**Action item:** Starting at the top of the entries, restate word for word each line up to and including the one with "edge_zone: pressure of".

*** Begin section ***

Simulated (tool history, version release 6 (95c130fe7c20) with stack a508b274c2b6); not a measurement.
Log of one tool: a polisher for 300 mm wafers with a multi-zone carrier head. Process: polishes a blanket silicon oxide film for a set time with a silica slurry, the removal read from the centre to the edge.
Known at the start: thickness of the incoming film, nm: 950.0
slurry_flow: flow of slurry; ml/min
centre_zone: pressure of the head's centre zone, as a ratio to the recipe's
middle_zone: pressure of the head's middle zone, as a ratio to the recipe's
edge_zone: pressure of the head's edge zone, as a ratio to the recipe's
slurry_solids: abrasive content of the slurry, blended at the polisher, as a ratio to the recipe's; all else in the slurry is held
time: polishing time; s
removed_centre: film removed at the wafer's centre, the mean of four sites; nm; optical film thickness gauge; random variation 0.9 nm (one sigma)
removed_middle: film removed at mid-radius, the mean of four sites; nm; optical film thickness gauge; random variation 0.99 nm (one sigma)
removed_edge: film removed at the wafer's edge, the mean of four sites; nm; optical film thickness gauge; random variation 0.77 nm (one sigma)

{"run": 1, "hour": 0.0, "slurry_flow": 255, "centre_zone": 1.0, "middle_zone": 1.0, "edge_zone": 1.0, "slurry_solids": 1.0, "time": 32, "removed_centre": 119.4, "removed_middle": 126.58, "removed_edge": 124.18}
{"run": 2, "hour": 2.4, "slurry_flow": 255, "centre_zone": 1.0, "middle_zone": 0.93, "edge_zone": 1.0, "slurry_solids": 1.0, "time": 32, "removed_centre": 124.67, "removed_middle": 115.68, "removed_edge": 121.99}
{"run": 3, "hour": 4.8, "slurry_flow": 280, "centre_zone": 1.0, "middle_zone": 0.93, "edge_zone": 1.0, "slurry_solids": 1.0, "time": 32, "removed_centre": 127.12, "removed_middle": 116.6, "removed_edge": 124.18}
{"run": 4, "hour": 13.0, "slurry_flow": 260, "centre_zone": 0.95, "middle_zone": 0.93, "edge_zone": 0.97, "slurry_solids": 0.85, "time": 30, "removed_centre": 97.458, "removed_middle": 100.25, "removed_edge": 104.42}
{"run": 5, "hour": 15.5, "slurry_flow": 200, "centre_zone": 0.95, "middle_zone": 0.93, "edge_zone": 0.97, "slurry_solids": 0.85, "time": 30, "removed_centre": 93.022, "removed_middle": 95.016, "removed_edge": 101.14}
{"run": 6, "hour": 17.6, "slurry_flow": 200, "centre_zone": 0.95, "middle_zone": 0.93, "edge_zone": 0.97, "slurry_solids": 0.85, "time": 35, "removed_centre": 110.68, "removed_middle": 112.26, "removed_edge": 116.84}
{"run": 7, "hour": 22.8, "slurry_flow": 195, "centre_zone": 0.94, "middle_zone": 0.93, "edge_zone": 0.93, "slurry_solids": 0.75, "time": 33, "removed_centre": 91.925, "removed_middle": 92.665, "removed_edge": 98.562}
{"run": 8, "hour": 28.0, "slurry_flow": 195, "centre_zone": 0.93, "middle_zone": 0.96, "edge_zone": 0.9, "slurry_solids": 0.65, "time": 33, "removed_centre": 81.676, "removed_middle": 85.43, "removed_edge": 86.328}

*** End section ***

**Reply:**
Simulated (tool history, version release 6 (95c130fe7c20) with stack a508b274c2b6); not a measurement.
Log of one tool: a polisher for 300 mm wafers with a multi-zone carrier head. Process: polishes a blanket silicon oxide film for a set time with a silica slurry, the removal read from the centre to the edge.
Known at the start: thickness of the incoming film, nm: 950.0
slurry_flow: flow of slurry; ml/min
centre_zone: pressure of the head's centre zone, as a ratio to the recipe's
middle_zone: pressure of the head's middle zone, as a ratio to the recipe's
edge_zone: pressure of the head's edge zone, as a ratio to the recipe's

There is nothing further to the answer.